§ **BRIEF**: The line containing "Its process: presses" marks the end: quote every line from the start of the records below through it, word for word.

Top of DATA EXTRACTS

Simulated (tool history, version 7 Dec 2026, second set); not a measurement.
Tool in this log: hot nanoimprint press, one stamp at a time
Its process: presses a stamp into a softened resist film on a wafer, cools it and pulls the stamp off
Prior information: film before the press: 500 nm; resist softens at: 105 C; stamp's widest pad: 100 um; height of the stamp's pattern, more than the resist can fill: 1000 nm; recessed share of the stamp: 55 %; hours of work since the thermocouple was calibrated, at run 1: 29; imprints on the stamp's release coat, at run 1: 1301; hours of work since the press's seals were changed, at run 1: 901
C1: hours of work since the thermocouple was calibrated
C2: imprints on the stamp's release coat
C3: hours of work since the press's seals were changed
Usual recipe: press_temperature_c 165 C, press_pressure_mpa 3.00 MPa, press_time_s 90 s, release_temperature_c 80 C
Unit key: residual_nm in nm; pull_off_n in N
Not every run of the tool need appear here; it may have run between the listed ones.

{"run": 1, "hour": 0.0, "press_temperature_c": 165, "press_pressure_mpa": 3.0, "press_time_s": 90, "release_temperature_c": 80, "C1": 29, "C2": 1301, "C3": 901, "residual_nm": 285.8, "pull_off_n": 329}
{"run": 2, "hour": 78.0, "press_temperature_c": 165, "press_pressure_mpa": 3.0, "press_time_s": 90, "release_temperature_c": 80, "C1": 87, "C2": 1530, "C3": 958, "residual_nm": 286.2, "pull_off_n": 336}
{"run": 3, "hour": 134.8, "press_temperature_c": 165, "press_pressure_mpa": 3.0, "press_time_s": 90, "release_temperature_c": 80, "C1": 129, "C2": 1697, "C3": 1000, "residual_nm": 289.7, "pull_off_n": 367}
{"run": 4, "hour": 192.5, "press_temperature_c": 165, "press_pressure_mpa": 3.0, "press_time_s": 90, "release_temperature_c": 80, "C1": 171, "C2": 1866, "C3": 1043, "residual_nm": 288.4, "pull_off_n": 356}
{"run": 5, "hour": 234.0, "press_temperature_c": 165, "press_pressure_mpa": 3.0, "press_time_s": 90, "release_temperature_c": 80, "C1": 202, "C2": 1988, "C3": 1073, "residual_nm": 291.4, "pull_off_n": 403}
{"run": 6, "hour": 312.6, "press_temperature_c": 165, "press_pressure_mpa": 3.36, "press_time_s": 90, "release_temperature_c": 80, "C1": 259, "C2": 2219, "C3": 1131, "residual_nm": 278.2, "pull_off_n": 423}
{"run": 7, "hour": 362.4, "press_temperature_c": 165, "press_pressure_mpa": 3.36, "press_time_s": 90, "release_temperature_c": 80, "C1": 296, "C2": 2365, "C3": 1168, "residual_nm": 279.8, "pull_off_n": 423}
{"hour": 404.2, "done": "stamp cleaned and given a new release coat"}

Bottom of DATA EXTRACTS

§ **SOLUTION**:
Simulated (tool history, version 7 Dec 2026, second set); not a measurement.
Tool in this log: hot nanoimprint press, one stamp at a time
Its process: presses a stamp into a softened resist film on a wafer, cools it and pulls the stamp off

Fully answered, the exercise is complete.